▶ **Excerpted records**:
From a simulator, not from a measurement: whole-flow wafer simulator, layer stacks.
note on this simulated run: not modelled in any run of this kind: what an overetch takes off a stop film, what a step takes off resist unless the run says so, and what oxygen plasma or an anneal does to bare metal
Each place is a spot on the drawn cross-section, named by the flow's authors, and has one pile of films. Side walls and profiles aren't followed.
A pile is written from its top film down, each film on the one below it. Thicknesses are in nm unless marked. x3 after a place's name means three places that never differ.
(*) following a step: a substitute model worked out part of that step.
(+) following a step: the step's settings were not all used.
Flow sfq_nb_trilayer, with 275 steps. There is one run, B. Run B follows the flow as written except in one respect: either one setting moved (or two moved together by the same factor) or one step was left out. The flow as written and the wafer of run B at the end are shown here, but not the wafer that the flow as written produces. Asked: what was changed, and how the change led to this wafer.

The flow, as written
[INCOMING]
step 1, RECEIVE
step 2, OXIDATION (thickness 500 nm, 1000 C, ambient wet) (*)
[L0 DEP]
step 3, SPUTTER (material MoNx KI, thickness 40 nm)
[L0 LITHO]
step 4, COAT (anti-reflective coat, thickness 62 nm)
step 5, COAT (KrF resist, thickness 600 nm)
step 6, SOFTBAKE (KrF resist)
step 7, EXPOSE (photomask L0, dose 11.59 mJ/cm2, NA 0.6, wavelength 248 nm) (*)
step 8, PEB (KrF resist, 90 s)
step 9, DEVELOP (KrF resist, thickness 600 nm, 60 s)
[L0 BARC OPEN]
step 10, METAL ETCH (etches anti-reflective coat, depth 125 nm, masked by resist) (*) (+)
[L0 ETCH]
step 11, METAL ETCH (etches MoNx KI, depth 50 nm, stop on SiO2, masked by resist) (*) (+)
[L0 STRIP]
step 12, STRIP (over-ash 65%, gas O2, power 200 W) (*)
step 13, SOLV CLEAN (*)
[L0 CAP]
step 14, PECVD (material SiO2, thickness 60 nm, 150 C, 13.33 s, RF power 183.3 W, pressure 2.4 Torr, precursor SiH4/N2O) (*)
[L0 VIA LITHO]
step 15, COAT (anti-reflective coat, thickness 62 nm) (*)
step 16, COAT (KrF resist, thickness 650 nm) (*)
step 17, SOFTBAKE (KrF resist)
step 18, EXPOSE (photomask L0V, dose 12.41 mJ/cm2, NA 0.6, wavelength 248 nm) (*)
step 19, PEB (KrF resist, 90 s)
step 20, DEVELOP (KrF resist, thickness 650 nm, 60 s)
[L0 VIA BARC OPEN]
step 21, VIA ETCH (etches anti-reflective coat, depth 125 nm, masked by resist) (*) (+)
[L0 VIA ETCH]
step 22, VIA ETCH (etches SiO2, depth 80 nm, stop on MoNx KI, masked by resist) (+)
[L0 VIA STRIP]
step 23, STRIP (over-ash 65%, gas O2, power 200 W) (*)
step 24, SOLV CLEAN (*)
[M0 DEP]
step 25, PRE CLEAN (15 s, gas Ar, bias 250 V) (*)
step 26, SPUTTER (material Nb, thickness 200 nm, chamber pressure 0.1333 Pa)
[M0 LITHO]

▶ **Required action**:
What is needed is an exact copy of the entries above, from the first line through the line holding "Each place is", with both of those lines kept; please give nothing else.

▶ **Task output**:
From a simulator, not from a measurement: whole-flow wafer simulator, layer stacks.
note on this simulated run: not modelled in any run of this kind: what an overetch takes off a stop film, what a step takes off resist unless the run says so, and what oxygen plasma or an anneal does to bare metal
Each place is a spot on the drawn cross-section, named by the flow's authors, and has one pile of films. Side walls and profiles aren't followed.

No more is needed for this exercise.